### [EXERCISE]
Even where a line looks wrong, copy it exactly and include every entry.

*** ENTRIES SUPPLIED Section Begins ***
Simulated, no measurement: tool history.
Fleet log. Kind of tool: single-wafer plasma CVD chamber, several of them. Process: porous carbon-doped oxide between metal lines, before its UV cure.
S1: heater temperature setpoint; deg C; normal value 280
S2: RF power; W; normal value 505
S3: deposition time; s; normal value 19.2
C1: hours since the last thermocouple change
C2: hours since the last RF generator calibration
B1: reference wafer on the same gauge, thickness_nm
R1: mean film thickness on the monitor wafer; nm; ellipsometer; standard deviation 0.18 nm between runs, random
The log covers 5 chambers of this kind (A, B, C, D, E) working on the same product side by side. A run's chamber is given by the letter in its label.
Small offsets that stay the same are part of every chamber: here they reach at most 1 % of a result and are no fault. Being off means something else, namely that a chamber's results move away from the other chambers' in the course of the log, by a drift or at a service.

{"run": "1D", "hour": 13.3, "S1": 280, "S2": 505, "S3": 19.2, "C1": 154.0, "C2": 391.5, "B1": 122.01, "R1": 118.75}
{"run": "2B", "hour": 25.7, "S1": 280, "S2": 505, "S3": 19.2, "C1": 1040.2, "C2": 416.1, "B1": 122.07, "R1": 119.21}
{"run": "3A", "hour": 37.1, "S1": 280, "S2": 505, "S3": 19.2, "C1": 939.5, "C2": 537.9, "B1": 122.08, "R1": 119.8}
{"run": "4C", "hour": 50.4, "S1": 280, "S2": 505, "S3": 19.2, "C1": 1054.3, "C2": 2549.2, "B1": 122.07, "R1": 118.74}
*** ENTRIES SUPPLIED Section Ends ***

### [RESULT]
Simulated, no measurement: tool history.
Fleet log. Kind of tool: single-wafer plasma CVD chamber, several of them. Process: porous carbon-doped oxide between metal lines, before its UV cure.
S1: heater temperature setpoint; deg C; normal value 280
S2: RF power; W; normal value 505
S3: deposition time; s; normal value 19.2
C1: hours since the last thermocouple change
C2: hours since the last RF generator calibration
B1: reference wafer on the same gauge, thickness_nm
R1: mean film thickness on the monitor wafer; nm; ellipsometer; standard deviation 0.18 nm between runs, random
The log covers 5 chambers of this kind (A, B, C, D, E) working on the same product side by side. A run's chamber is given by the letter in its label.
Small offsets that stay the same are part of every chamber: here they reach at most 1 % of a result and are no fault. Being off means something else, namely that a chamber's results move away from the other chambers' in the course of the log, by a drift or at a service.

{"run": "1D", "hour": 13.3, "S1": 280, "S2": 505, "S3": 19.2, "C1": 154.0, "C2": 391.5, "B1": 122.01, "R1": 118.75}
{"run": "2B", "hour": 25.7, "S1": 280, "S2": 505, "S3": 19.2, "C1": 1040.2, "C2": 416.1, "B1": 122.07, "R1": 119.21}
{"run": "3A", "hour": 37.1, "S1": 280, "S2": 505, "S3": 19.2, "C1": 939.5, "C2": 537.9, "B1": 122.08, "R1": 119.8}
{"run": "4C", "hour": 50.4, "S1": 280, "S2": 505, "S3": 19.2, "C1": 1054.3, "C2": 2549.2, "B1": 122.07, "R1": 118.74}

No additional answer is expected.